**Activity**
Below are lines of data, and only some are wanted. Please repeat exactly those from the line that has "no cross-section cell." through the line that has "depth nm 20 |".

• • •

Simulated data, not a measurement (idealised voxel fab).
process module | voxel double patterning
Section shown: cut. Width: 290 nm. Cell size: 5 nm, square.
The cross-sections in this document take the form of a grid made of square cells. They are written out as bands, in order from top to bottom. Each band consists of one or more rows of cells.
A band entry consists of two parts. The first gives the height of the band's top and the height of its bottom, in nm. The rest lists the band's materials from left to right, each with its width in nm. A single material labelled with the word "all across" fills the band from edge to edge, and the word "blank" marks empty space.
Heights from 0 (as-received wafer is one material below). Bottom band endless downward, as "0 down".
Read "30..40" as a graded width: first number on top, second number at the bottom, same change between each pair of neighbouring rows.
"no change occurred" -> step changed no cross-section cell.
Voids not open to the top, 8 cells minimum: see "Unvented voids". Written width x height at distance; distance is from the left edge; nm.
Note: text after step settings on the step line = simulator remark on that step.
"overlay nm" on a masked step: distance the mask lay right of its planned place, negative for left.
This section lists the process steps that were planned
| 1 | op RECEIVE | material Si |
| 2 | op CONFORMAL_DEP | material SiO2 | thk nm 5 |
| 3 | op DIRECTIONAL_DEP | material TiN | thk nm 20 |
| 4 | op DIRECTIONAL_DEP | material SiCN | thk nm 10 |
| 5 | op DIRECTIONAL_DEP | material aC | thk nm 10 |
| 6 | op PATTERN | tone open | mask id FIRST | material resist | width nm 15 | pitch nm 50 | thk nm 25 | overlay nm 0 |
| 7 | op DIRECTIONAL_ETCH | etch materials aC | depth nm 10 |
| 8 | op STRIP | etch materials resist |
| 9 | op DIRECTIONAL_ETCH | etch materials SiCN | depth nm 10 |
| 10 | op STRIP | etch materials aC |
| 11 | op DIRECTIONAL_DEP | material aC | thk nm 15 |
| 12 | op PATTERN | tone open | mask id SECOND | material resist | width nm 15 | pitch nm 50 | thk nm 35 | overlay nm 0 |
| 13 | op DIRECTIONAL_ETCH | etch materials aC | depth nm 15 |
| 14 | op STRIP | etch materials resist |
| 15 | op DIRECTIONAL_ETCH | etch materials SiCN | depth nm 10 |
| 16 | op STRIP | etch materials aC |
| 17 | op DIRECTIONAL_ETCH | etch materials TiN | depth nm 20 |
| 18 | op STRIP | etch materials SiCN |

• • •

**Exercise solution**
"no change occurred" -> step changed no cross-section cell.
Voids not open to the top, 8 cells minimum: see "Unvented voids". Written width x height at distance; distance is from the left edge; nm.
Note: text after step settings on the step line = simulator remark on that step.
"overlay nm" on a masked step: distance the mask lay right of its planned place, negative for left.
This section lists the process steps that were planned
| 1 | op RECEIVE | material Si |
| 2 | op CONFORMAL_DEP | material SiO2 | thk nm 5 |
| 3 | op DIRECTIONAL_DEP | material TiN | thk nm 20 |
| 4 | op DIRECTIONAL_DEP | material SiCN | thk nm 10 |
| 5 | op DIRECTIONAL_DEP | material aC | thk nm 10 |
| 6 | op PATTERN | tone open | mask id FIRST | material resist | width nm 15 | pitch nm 50 | thk nm 25 | overlay nm 0 |
| 7 | op DIRECTIONAL_ETCH | etch materials aC | depth nm 10 |
| 8 | op STRIP | etch materials resist |
| 9 | op DIRECTIONAL_ETCH | etch materials SiCN | depth nm 10 |
| 10 | op STRIP | etch materials aC |
| 11 | op DIRECTIONAL_DEP | material aC | thk nm 15 |
| 12 | op PATTERN | tone open | mask id SECOND | material resist | width nm 15 | pitch nm 50 | thk nm 35 | overlay nm 0 |
| 13 | op DIRECTIONAL_ETCH | etch materials aC | depth nm 15 |
| 14 | op STRIP | etch materials resist |
| 15 | op DIRECTIONAL_ETCH | etch materials SiCN | depth nm 10 |
| 16 | op STRIP | etch materials aC |
| 17 | op DIRECTIONAL_ETCH | etch materials TiN | depth nm 20 |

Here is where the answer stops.